• **Brief**: Below are some entries; write out each one of them exactly.

• **Data section**:
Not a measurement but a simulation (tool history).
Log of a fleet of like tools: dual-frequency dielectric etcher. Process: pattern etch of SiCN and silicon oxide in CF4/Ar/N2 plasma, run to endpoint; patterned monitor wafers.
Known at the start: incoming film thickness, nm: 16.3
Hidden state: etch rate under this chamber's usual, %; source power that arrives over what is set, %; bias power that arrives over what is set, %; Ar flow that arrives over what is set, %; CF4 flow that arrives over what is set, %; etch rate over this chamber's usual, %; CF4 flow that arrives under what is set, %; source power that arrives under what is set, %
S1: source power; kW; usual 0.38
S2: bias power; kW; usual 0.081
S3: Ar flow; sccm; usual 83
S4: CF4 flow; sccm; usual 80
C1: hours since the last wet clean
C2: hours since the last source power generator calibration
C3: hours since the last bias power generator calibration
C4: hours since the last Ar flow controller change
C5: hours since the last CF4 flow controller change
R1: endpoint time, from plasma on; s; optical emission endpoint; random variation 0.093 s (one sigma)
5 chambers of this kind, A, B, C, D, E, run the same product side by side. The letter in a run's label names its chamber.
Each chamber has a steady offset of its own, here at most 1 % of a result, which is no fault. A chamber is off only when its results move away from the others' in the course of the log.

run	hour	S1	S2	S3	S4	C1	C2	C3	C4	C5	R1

• **Expected answer**:
Not a measurement but a simulation (tool history).
Log of a fleet of like tools: dual-frequency dielectric etcher. Process: pattern etch of SiCN and silicon oxide in CF4/Ar/N2 plasma, run to endpoint; patterned monitor wafers.
Known at the start: incoming film thickness, nm: 16.3
Hidden state: etch rate under this chamber's usual, %; source power that arrives over what is set, %; bias power that arrives over what is set, %; Ar flow that arrives over what is set, %; CF4 flow that arrives over what is set, %; etch rate over this chamber's usual, %; CF4 flow that arrives under what is set, %; source power that arrives under what is set, %
S1: source power; kW; usual 0.38
S2: bias power; kW; usual 0.081
S3: Ar flow; sccm; usual 83
S4: CF4 flow; sccm; usual 80
C1: hours since the last wet clean
C2: hours since the last source power generator calibration
C3: hours since the last bias power generator calibration
C4: hours since the last Ar flow controller change
C5: hours since the last CF4 flow controller change
R1: endpoint time, from plasma on; s; optical emission endpoint; random variation 0.093 s (one sigma)
5 chambers of this kind, A, B, C, D, E, run the same product side by side. The letter in a run's label names its chamber.
Each chamber has a steady offset of its own, here at most 1 % of a result, which is no fault. A chamber is off only when its results move away from the others' in the course of the log.

run	hour	S1	S2	S3	S4	C1	C2	C3	C4	C5	R1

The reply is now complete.